Dataset extract =
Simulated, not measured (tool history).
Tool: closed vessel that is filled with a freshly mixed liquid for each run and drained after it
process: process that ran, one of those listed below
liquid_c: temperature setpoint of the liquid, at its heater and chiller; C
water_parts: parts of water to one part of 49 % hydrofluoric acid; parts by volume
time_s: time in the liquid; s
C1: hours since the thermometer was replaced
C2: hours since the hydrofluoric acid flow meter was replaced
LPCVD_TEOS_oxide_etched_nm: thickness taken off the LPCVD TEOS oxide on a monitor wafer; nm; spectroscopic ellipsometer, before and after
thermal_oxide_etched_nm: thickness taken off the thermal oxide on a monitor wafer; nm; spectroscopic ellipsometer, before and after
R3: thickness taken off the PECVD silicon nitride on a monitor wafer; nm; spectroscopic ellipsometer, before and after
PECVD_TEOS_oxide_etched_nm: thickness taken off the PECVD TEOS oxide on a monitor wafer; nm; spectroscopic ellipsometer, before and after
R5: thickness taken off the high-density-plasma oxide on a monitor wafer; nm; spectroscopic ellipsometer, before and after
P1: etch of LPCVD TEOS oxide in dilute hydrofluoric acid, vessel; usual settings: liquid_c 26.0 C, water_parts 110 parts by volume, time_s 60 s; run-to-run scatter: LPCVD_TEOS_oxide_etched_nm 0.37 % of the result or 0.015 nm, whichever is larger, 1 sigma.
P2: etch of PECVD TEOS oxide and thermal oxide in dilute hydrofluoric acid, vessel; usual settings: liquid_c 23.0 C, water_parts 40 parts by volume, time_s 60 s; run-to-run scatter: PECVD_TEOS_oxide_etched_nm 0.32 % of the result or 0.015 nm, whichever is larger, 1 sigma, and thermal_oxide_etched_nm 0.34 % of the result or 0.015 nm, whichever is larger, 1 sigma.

Action item = The lines to copy run from the first line of the entries to the line containing "R5: thickness taken"; copy them exactly and output nothing else.

Written answer =
Simulated, not measured (tool history).
Tool: closed vessel that is filled with a freshly mixed liquid for each run and drained after it
process: process that ran, one of those listed below
liquid_c: temperature setpoint of the liquid, at its heater and chiller; C
water_parts: parts of water to one part of 49 % hydrofluoric acid; parts by volume
time_s: time in the liquid; s
C1: hours since the thermometer was replaced
C2: hours since the hydrofluoric acid flow meter was replaced
LPCVD_TEOS_oxide_etched_nm: thickness taken off the LPCVD TEOS oxide on a monitor wafer; nm; spectroscopic ellipsometer, before and after
thermal_oxide_etched_nm: thickness taken off the thermal oxide on a monitor wafer; nm; spectroscopic ellipsometer, before and after
R3: thickness taken off the PECVD silicon nitride on a monitor wafer; nm; spectroscopic ellipsometer, before and after
PECVD_TEOS_oxide_etched_nm: thickness taken off the PECVD TEOS oxide on a monitor wafer; nm; spectroscopic ellipsometer, before and after
R5: thickness taken off the high-density-plasma oxide on a monitor wafer; nm; spectroscopic ellipsometer, before and after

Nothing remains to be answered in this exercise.